• ACTION ITEM:
Reproduce the full listing that appears beneath this instruction exactly.

*** Begin section ***
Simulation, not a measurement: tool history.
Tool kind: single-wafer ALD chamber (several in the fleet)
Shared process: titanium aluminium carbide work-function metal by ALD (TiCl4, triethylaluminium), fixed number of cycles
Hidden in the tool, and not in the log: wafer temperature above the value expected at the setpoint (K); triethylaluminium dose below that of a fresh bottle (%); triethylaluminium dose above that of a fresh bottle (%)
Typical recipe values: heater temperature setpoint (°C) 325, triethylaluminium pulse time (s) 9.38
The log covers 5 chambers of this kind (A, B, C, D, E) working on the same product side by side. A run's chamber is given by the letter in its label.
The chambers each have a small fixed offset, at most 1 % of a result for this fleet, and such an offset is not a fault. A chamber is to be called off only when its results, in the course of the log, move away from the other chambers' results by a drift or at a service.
*** End section ***

• WRITTEN RESPONSE:
Simulation, not a measurement: tool history.
Tool kind: single-wafer ALD chamber (several in the fleet)
Shared process: titanium aluminium carbide work-function metal by ALD (TiCl4, triethylaluminium), fixed number of cycles
Hidden in the tool, and not in the log: wafer temperature above the value expected at the setpoint (K); triethylaluminium dose below that of a fresh bottle (%); triethylaluminium dose above that of a fresh bottle (%)
Typical recipe values: heater temperature setpoint (°C) 325, triethylaluminium pulse time (s) 9.38
The log covers 5 chambers of this kind (A, B, C, D, E) working on the same product side by side. A run's chamber is given by the letter in its label.
The chambers each have a small fixed offset, at most 1 % of a result for this fleet, and such an offset is not a fault. A chamber is to be called off only when its results, in the course of the log, move away from the other chambers' results by a drift or at a service.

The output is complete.